__Activity__. Please write out word for word the opening lines of the material, including the line with "Each band's line" as the last.

__Data for review__.
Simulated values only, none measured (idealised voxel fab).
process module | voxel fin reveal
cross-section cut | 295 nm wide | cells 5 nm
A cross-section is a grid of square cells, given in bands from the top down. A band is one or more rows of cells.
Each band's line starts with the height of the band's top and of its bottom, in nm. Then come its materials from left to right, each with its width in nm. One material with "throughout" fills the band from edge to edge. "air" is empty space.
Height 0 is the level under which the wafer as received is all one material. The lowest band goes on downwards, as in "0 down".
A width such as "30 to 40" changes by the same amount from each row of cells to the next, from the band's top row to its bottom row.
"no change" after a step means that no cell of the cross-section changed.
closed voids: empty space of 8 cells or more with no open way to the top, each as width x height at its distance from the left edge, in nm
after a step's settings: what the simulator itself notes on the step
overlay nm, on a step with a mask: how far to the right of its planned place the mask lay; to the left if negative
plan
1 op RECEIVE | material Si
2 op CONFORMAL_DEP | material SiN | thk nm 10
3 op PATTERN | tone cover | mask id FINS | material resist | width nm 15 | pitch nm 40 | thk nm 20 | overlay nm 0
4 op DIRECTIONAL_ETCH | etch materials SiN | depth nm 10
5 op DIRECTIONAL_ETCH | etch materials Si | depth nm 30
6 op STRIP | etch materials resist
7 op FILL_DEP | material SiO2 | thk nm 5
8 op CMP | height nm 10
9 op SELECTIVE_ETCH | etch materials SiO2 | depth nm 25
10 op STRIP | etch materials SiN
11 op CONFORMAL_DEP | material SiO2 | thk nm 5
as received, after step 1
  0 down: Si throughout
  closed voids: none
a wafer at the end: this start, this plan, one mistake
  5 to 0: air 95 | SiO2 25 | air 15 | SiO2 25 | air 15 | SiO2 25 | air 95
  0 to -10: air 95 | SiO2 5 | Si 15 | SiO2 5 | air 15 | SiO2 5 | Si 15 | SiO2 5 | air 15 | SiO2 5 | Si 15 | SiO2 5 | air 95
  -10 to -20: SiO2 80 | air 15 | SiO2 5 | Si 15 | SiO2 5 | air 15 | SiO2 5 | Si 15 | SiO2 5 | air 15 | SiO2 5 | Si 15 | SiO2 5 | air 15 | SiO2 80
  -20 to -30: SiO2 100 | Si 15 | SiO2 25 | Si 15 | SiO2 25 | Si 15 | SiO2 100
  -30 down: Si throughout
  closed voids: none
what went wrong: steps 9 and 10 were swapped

__Exercise answer__.
Simulated values only, none measured (idealised voxel fab).
process module | voxel fin reveal
cross-section cut | 295 nm wide | cells 5 nm
A cross-section is a grid of square cells, given in bands from the top down. A band is one or more rows of cells.
Each band's line starts with the height of the band's top and of its bottom, in nm. Then come its materials from left to right, each with its width in nm. One material with "throughout" fills the band from edge to edge. "air" is empty space.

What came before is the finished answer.